• **INPUT DATA**
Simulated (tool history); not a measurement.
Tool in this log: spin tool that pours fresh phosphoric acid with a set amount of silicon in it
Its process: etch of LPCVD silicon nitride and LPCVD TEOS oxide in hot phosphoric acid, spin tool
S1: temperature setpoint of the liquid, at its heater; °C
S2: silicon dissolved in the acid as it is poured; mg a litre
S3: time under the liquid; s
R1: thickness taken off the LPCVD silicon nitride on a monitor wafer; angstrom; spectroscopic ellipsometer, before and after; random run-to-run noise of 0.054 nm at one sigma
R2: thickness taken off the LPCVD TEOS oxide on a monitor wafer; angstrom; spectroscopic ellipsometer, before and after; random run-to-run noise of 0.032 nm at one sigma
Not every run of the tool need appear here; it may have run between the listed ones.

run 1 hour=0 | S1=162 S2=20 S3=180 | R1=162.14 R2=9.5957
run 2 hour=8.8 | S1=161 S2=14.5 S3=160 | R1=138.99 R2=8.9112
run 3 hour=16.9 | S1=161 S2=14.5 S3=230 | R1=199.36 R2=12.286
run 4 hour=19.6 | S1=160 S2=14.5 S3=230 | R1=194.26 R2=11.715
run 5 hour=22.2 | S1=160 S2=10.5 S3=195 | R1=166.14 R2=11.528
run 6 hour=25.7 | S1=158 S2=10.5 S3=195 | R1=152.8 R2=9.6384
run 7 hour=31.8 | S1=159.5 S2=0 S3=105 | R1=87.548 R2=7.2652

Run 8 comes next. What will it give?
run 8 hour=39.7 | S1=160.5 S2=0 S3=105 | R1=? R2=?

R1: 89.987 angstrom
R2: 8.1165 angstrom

• **ASSIGNED TASK**
The lines to copy run from the start of the records above through the line holding "R1: 89.987 angstrom"; give them exactly, both ends included, and nothing else.

• **EXERCISE SOLUTION**
Simulated (tool history); not a measurement.
Tool in this log: spin tool that pours fresh phosphoric acid with a set amount of silicon in it
Its process: etch of LPCVD silicon nitride and LPCVD TEOS oxide in hot phosphoric acid, spin tool
S1: temperature setpoint of the liquid, at its heater; °C
S2: silicon dissolved in the acid as it is poured; mg a litre
S3: time under the liquid; s
R1: thickness taken off the LPCVD silicon nitride on a monitor wafer; angstrom; spectroscopic ellipsometer, before and after; random run-to-run noise of 0.054 nm at one sigma
R2: thickness taken off the LPCVD TEOS oxide on a monitor wafer; angstrom; spectroscopic ellipsometer, before and after; random run-to-run noise of 0.032 nm at one sigma
Not every run of the tool need appear here; it may have run between the listed ones.

run 1 hour=0 | S1=162 S2=20 S3=180 | R1=162.14 R2=9.5957
run 2 hour=8.8 | S1=161 S2=14.5 S3=160 | R1=138.99 R2=8.9112
run 3 hour=16.9 | S1=161 S2=14.5 S3=230 | R1=199.36 R2=12.286
run 4 hour=19.6 | S1=160 S2=14.5 S3=230 | R1=194.26 R2=11.715
run 5 hour=22.2 | S1=160 S2=10.5 S3=195 | R1=166.14 R2=11.528
run 6 hour=25.7 | S1=158 S2=10.5 S3=195 | R1=152.8 R2=9.6384
run 7 hour=31.8 | S1=159.5 S2=0 S3=105 | R1=87.548 R2=7.2652

Run 8 comes next. What will it give?
run 8 hour=39.7 | S1=160.5 S2=0 S3=105 | R1=? R2=?

R1: 89.987 angstrom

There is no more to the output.